Only those lines running from the start of the listing below through the line that holds "Counting: if a" are to be written out, exactly and in full.

--- PROVIDED DATA Enclosed Below ---

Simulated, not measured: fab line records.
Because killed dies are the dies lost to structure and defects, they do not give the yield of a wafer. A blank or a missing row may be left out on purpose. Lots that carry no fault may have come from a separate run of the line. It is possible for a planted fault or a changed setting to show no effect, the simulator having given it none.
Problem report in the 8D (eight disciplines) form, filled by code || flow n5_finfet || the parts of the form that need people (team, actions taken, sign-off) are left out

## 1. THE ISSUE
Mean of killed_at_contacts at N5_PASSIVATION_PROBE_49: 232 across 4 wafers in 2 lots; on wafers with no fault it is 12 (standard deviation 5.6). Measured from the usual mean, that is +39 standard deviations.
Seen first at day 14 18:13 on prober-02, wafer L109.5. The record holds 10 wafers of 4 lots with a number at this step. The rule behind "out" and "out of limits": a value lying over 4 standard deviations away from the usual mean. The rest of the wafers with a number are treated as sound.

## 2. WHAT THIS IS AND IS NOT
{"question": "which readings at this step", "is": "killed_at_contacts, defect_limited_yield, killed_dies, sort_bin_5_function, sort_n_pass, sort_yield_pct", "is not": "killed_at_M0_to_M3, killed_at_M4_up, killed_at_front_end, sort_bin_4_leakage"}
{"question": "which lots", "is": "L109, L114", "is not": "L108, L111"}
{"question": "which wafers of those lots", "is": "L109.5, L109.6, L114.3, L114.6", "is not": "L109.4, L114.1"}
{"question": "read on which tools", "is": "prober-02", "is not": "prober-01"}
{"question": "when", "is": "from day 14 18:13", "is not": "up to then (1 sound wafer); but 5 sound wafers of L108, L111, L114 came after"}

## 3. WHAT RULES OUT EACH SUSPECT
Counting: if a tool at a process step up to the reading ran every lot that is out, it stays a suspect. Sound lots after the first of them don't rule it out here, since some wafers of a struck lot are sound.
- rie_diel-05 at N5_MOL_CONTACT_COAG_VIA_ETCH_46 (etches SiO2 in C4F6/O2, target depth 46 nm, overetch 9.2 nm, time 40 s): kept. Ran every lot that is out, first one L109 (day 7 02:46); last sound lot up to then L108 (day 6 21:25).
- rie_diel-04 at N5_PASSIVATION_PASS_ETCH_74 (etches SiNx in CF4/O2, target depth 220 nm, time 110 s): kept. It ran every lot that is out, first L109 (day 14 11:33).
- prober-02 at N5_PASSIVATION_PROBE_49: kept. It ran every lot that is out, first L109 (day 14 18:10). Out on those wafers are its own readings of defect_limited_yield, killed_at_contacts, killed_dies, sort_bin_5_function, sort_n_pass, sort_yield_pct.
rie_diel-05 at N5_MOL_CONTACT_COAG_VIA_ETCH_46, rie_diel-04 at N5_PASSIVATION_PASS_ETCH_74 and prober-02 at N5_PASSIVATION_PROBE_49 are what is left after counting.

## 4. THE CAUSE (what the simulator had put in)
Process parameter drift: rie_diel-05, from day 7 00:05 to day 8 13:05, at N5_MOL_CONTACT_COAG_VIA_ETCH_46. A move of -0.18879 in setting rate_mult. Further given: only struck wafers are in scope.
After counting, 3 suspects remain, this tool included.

--- End of Enclosed PROVIDED DATA ---

## WRITTEN REPLY
Simulated, not measured: fab line records.
Because killed dies are the dies lost to structure and defects, they do not give the yield of a wafer. A blank or a missing row may be left out on purpose. Lots that carry no fault may have come from a separate run of the line. It is possible for a planted fault or a changed setting to show no effect, the simulator having given it none.
Problem report in the 8D (eight disciplines) form, filled by code || flow n5_finfet || the parts of the form that need people (team, actions taken, sign-off) are left out

## 1. THE ISSUE
Mean of killed_at_contacts at N5_PASSIVATION_PROBE_49: 232 across 4 wafers in 2 lots; on wafers with no fault it is 12 (standard deviation 5.6). Measured from the usual mean, that is +39 standard deviations.
Seen first at day 14 18:13 on prober-02, wafer L109.5. The record holds 10 wafers of 4 lots with a number at this step. The rule behind "out" and "out of limits": a value lying over 4 standard deviations away from the usual mean. The rest of the wafers with a number are treated as sound.

## 2. WHAT THIS IS AND IS NOT
{"question": "which readings at this step", "is": "killed_at_contacts, defect_limited_yield, killed_dies, sort_bin_5_function, sort_n_pass, sort_yield_pct", "is not": "killed_at_M0_to_M3, killed_at_M4_up, killed_at_front_end, sort_bin_4_leakage"}
{"question": "which lots", "is": "L109, L114", "is not": "L108, L111"}
{"question": "which wafers of those lots", "is": "L109.5, L109.6, L114.3, L114.6", "is not": "L109.4, L114.1"}
{"question": "read on which tools", "is": "prober-02", "is not": "prober-01"}
{"question": "when", "is": "from day 14 18:13", "is not": "up to then (1 sound wafer); but 5 sound wafers of L108, L111, L114 came after"}

## 3. WHAT RULES OUT EACH SUSPECT
Counting: if a tool at a process step up to the reading ran every lot that is out, it stays a suspect. Sound lots after the first of them don't rule it out here, since some wafers of a struck lot are sound.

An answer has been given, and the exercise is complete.